■ **INFORMATION SHOWN**:
((

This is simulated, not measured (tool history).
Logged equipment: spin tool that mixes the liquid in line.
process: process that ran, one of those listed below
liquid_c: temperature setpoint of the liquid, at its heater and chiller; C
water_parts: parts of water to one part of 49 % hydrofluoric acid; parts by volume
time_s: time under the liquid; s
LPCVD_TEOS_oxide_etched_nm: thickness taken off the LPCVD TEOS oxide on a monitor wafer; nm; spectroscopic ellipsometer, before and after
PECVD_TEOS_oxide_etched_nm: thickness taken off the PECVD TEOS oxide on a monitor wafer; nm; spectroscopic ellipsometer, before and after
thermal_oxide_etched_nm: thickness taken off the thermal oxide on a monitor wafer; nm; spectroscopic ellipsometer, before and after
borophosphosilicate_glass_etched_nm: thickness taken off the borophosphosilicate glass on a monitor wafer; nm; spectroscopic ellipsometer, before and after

))

■ **ASSIGNMENT**: Write out only the lines from the very start of the entries above to the line that includes "thermal_oxide_etched_nm: thickness taken", both ends included, each one unchanged.

■ **WRITTEN ANSWER**:
This is simulated, not measured (tool history).
Logged equipment: spin tool that mixes the liquid in line.
process: process that ran, one of those listed below
liquid_c: temperature setpoint of the liquid, at its heater and chiller; C
water_parts: parts of water to one part of 49 % hydrofluoric acid; parts by volume
time_s: time under the liquid; s
LPCVD_TEOS_oxide_etched_nm: thickness taken off the LPCVD TEOS oxide on a monitor wafer; nm; spectroscopic ellipsometer, before and after
PECVD_TEOS_oxide_etched_nm: thickness taken off the PECVD TEOS oxide on a monitor wafer; nm; spectroscopic ellipsometer, before and after
thermal_oxide_etched_nm: thickness taken off the thermal oxide on a monitor wafer; nm; spectroscopic ellipsometer, before and after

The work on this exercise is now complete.